> **Required action**: When you copy the entries, keep every word exactly as it stands.

*** Opening Given entries ***

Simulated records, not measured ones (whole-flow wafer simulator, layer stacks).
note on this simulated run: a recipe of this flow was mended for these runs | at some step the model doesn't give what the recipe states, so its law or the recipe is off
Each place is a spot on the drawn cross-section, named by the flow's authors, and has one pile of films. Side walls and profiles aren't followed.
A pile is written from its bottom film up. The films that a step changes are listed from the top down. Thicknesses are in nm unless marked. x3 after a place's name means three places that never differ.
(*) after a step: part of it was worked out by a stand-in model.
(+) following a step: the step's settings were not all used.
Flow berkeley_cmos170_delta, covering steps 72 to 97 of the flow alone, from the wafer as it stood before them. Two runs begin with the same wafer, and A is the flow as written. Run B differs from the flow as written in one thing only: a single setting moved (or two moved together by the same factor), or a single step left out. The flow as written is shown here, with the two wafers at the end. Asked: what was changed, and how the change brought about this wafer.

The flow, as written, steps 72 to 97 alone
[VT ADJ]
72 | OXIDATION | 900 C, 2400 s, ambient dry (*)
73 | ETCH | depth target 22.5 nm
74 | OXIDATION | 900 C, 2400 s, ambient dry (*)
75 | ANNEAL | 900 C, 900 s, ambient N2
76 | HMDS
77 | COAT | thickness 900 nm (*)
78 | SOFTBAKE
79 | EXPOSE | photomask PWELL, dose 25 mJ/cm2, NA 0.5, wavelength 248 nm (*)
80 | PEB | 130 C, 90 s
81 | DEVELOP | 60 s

*** Closing Given entries ***

> **Result**:
Simulated records, not measured ones (whole-flow wafer simulator, layer stacks).
note on this simulated run: a recipe of this flow was mended for these runs | at some step the model doesn't give what the recipe states, so its law or the recipe is off
Each place is a spot on the drawn cross-section, named by the flow's authors, and has one pile of films. Side walls and profiles aren't followed.
A pile is written from its bottom film up. The films that a step changes are listed from the top down. Thicknesses are in nm unless marked. x3 after a place's name means three places that never differ.
(*) after a step: part of it was worked out by a stand-in model.
(+) following a step: the step's settings were not all used.
Flow berkeley_cmos170_delta, covering steps 72 to 97 of the flow alone, from the wafer as it stood before them. Two runs begin with the same wafer, and A is the flow as written. Run B differs from the flow as written in one thing only: a single setting moved (or two moved together by the same factor), or a single step left out. The flow as written is shown here, with the two wafers at the end. Asked: what was changed, and how the change brought about this wafer.

The flow, as written, steps 72 to 97 alone
[VT ADJ]
72 | OXIDATION | 900 C, 2400 s, ambient dry (*)
73 | ETCH | depth target 22.5 nm
74 | OXIDATION | 900 C, 2400 s, ambient dry (*)
75 | ANNEAL | 900 C, 900 s, ambient N2
76 | HMDS
77 | COAT | thickness 900 nm (*)
78 | SOFTBAKE
79 | EXPOSE | photomask PWELL, dose 25 mJ/cm2, NA 0.5, wavelength 248 nm (*)
80 | PEB | 130 C, 90 s
81 | DEVELOP | 60 s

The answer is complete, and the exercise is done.